(LISTED ENTRIES)
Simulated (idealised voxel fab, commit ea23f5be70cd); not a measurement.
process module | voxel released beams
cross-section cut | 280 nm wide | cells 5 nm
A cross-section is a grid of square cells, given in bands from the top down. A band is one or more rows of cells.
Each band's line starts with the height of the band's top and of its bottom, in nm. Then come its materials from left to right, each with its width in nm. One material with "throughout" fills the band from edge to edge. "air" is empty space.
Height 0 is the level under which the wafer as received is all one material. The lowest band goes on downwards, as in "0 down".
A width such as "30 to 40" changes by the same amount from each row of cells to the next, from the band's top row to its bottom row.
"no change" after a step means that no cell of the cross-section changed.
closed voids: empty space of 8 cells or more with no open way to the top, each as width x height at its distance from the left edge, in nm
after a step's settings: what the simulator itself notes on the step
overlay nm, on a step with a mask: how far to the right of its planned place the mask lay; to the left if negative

(WORK ITEM)
For this exercise, transcribe the whole listing verbatim.

(WORKED SOLUTION)
Simulated (idealised voxel fab, commit ea23f5be70cd); not a measurement.
process module | voxel released beams
cross-section cut | 280 nm wide | cells 5 nm
A cross-section is a grid of square cells, given in bands from the top down. A band is one or more rows of cells.
Each band's line starts with the height of the band's top and of its bottom, in nm. Then come its materials from left to right, each with its width in nm. One material with "throughout" fills the band from edge to edge. "air" is empty space.
Height 0 is the level under which the wafer as received is all one material. The lowest band goes on downwards, as in "0 down".
A width such as "30 to 40" changes by the same amount from each row of cells to the next, from the band's top row to its bottom row.
"no change" after a step means that no cell of the cross-section changed.
closed voids: empty space of 8 cells or more with no open way to the top, each as width x height at its distance from the left edge, in nm
after a step's settings: what the simulator itself notes on the step
overlay nm, on a step with a mask: how far to the right of its planned place the mask lay; to the left if negative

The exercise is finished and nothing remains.